▶ _Requirement_
In the records below, find the line with "Top height, bottom" and the line with "it is in nm.". Print both exactly, along with every line between them, and no other line.

▶ _Data for review_
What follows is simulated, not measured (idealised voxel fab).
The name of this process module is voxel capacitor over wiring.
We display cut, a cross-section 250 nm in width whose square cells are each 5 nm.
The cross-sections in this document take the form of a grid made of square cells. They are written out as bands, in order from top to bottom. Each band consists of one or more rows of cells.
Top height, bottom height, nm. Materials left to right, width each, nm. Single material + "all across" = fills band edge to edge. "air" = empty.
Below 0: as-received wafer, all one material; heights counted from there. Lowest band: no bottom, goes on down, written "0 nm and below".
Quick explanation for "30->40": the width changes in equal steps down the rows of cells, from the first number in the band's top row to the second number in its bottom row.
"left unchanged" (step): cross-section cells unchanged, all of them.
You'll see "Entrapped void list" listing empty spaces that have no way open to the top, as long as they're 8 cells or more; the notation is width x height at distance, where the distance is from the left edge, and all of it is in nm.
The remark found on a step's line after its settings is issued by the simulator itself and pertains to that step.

▶ _Written reply_
Top height, bottom height, nm. Materials left to right, width each, nm. Single material + "all across" = fills band edge to edge. "air" = empty.
Below 0: as-received wafer, all one material; heights counted from there. Lowest band: no bottom, goes on down, written "0 nm and below".
Quick explanation for "30->40": the width changes in equal steps down the rows of cells, from the first number in the band's top row to the second number in its bottom row.
"left unchanged" (step): cross-section cells unchanged, all of them.
You'll see "Entrapped void list" listing empty spaces that have no way open to the top, as long as they're 8 cells or more; the notation is width x height at distance, where the distance is from the left edge, and all of it is in nm.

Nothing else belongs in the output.